________________________________________

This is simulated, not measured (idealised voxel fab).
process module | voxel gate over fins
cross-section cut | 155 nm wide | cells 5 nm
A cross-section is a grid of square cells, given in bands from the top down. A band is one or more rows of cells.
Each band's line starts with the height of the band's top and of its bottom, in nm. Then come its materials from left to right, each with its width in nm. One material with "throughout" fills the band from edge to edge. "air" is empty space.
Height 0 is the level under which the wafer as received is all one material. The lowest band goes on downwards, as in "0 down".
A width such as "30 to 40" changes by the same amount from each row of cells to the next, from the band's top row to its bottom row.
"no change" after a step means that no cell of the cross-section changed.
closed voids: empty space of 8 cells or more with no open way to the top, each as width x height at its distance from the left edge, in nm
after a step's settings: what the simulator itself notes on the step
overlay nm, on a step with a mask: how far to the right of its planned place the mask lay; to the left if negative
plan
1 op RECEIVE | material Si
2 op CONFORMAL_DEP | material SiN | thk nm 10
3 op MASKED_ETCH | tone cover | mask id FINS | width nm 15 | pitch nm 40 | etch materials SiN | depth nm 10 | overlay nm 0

________________________________________

**WORK ORDER**
Exactly as given, set down all of the lines above.

**WRITTEN ANSWER**
This is simulated, not measured (idealised voxel fab).
process module | voxel gate over fins
cross-section cut | 155 nm wide | cells 5 nm
A cross-section is a grid of square cells, given in bands from the top down. A band is one or more rows of cells.
Each band's line starts with the height of the band's top and of its bottom, in nm. Then come its materials from left to right, each with its width in nm. One material with "throughout" fills the band from edge to edge. "air" is empty space.
Height 0 is the level under which the wafer as received is all one material. The lowest band goes on downwards, as in "0 down".
A width such as "30 to 40" changes by the same amount from each row of cells to the next, from the band's top row to its bottom row.
"no change" after a step means that no cell of the cross-section changed.
closed voids: empty space of 8 cells or more with no open way to the top, each as width x height at its distance from the left edge, in nm
after a step's settings: what the simulator itself notes on the step
overlay nm, on a step with a mask: how far to the right of its planned place the mask lay; to the left if negative
plan
1 op RECEIVE | material Si
2 op CONFORMAL_DEP | material SiN | thk nm 10
3 op MASKED_ETCH | tone cover | mask id FINS | width nm 15 | pitch nm 40 | etch materials SiN | depth nm 10 | overlay nm 0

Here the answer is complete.